__________________________________________________

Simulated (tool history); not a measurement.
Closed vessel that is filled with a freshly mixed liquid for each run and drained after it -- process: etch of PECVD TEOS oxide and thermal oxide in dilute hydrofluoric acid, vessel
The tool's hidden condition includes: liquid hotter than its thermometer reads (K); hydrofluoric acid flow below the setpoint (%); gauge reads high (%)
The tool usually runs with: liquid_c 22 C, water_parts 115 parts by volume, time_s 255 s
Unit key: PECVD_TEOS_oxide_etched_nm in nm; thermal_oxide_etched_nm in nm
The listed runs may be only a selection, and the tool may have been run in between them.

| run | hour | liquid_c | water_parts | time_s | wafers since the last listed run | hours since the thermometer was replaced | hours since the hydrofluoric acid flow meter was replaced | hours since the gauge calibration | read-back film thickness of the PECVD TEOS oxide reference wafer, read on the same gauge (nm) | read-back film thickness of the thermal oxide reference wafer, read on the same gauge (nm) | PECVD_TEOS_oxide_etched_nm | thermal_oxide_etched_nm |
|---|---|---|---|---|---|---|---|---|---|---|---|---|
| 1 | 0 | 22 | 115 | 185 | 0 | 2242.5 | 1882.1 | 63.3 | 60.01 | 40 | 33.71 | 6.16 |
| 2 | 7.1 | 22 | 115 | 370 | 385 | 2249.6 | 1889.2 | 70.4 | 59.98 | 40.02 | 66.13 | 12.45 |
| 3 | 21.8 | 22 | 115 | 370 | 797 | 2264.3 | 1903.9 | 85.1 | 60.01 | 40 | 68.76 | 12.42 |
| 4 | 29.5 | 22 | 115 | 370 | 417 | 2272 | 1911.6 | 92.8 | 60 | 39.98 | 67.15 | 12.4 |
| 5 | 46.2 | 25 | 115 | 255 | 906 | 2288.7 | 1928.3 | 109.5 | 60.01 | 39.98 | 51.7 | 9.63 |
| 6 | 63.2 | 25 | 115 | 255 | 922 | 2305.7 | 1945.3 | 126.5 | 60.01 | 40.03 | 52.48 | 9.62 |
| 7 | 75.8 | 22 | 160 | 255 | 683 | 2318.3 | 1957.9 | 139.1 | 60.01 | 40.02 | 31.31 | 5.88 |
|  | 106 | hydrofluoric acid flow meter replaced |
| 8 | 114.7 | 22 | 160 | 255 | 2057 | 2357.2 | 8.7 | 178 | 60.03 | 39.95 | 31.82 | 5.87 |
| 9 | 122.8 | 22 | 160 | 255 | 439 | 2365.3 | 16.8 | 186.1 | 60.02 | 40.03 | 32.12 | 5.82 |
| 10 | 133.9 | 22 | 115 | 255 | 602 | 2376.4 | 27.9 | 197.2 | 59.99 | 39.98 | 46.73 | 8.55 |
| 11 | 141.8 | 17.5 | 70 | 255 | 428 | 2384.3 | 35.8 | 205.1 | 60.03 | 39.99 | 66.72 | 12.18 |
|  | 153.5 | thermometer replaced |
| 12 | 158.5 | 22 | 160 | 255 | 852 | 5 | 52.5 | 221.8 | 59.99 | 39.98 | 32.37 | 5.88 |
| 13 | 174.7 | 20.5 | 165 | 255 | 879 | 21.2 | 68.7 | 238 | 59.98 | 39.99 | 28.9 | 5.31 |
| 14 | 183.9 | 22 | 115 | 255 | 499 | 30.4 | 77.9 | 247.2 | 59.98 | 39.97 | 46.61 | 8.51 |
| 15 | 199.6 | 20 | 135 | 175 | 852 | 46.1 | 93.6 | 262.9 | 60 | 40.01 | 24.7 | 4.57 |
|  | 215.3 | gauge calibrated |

__________________________________________________

- Work item: Please, starting with the first line of the material above, write out each line exactly and finish on the line that includes "Closed vessel that".

- Response box:
Simulated (tool history); not a measurement.
Closed vessel that is filled with a freshly mixed liquid for each run and drained after it -- process: etch of PECVD TEOS oxide and thermal oxide in dilute hydrofluoric acid, vessel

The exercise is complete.